▶ INFORMATION:
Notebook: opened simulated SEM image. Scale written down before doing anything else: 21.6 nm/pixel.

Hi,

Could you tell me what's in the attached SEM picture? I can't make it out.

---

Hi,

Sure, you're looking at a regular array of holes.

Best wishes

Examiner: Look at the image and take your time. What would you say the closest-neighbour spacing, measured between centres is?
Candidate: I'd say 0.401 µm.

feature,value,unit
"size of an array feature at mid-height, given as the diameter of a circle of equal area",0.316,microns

▶ REQUIRED ACTION: A verbatim copy of every entry is needed.

▶ YOUR RESPONSE:
Notebook: opened simulated SEM image. Scale written down before doing anything else: 21.6 nm/pixel.

Hi,

Could you tell me what's in the attached SEM picture? I can't make it out.

---

Hi,

Sure, you're looking at a regular array of holes.

Best wishes

Examiner: Look at the image and take your time. What would you say the closest-neighbour spacing, measured between centres is?
Candidate: I'd say 0.401 µm.

feature,value,unit
"size of an array feature at mid-height, given as the diameter of a circle of equal area",0.316,microns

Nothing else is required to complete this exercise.